Work order -
Retype exactly the lines below, beginning with the first and ending with the line where "Killed dies are" appears.

◆ ◆ ◆ ◆

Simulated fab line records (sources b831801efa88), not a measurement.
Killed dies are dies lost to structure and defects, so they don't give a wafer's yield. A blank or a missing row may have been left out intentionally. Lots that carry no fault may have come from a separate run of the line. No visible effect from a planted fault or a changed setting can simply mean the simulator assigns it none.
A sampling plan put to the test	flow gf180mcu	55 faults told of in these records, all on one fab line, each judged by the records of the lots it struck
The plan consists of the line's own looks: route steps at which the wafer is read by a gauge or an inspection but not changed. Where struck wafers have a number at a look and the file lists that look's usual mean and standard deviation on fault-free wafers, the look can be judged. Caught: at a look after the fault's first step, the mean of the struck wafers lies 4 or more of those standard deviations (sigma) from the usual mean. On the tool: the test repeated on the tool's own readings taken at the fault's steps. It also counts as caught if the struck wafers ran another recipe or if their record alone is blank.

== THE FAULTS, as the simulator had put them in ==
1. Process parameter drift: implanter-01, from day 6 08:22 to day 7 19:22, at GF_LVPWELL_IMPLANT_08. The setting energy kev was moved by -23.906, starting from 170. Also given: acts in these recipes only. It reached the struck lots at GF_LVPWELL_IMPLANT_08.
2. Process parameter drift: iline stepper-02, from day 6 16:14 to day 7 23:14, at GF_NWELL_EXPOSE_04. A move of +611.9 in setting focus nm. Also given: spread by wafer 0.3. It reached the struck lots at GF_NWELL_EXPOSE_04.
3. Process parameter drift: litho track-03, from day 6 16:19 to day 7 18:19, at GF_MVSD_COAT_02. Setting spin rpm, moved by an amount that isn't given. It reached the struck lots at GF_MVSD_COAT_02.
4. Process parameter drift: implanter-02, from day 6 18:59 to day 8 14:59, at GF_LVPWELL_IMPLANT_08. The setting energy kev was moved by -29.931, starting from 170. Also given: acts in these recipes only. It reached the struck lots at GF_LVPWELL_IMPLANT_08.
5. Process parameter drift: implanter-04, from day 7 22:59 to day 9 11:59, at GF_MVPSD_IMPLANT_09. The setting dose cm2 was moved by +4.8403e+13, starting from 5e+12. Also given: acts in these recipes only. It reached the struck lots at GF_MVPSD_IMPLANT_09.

◆ ◆ ◆ ◆

Exercise solution -
Simulated fab line records (sources b831801efa88), not a measurement.
Killed dies are dies lost to structure and defects, so they don't give a wafer's yield. A blank or a missing row may have been left out intentionally. Lots that carry no fault may have come from a separate run of the line. No visible effect from a planted fault or a changed setting can simply mean the simulator assigns it none.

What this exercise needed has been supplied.